•••
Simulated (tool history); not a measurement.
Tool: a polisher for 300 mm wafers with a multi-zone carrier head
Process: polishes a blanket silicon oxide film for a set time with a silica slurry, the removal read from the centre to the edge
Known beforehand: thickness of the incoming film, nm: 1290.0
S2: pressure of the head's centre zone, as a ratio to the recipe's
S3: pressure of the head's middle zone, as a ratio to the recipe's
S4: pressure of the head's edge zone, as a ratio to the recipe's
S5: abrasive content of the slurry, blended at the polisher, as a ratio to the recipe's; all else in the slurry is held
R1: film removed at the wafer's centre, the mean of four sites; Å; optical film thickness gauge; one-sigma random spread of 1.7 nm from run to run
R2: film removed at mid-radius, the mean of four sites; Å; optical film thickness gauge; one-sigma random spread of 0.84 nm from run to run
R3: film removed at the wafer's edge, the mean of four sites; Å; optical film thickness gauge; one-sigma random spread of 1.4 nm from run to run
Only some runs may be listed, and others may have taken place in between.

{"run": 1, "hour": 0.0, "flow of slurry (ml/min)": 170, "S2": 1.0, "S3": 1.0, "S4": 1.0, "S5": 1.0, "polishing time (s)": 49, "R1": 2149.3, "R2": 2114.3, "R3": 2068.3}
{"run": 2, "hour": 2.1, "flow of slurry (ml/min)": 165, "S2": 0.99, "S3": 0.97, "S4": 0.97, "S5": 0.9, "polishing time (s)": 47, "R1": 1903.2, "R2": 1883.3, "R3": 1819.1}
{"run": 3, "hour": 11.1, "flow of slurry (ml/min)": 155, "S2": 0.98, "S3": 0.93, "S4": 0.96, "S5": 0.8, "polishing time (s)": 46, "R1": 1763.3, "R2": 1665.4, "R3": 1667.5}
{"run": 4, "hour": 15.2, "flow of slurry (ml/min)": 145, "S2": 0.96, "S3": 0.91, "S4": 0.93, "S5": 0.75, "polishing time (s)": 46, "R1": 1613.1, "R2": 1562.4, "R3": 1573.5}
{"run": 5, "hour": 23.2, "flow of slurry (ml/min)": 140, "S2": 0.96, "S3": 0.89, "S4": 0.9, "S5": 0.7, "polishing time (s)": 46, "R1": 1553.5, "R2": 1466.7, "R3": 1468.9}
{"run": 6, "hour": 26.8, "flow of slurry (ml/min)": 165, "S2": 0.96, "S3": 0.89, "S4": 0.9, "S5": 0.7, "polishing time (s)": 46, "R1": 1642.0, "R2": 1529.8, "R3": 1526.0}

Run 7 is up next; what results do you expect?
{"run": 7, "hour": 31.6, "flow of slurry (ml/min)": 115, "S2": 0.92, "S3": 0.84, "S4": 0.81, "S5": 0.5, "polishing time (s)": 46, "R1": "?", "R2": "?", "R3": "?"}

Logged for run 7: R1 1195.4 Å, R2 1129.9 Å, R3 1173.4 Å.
•••

# [Work instruction]
Repeat the data word for word, starting at its first line and stopping after the line that contains "S5: abrasive content".

# [Expected answer]
Simulated (tool history); not a measurement.
Tool: a polisher for 300 mm wafers with a multi-zone carrier head
Process: polishes a blanket silicon oxide film for a set time with a silica slurry, the removal read from the centre to the edge
Known beforehand: thickness of the incoming film, nm: 1290.0
S2: pressure of the head's centre zone, as a ratio to the recipe's
S3: pressure of the head's middle zone, as a ratio to the recipe's
S4: pressure of the head's edge zone, as a ratio to the recipe's
S5: abrasive content of the slurry, blended at the polisher, as a ratio to the recipe's; all else in the slurry is held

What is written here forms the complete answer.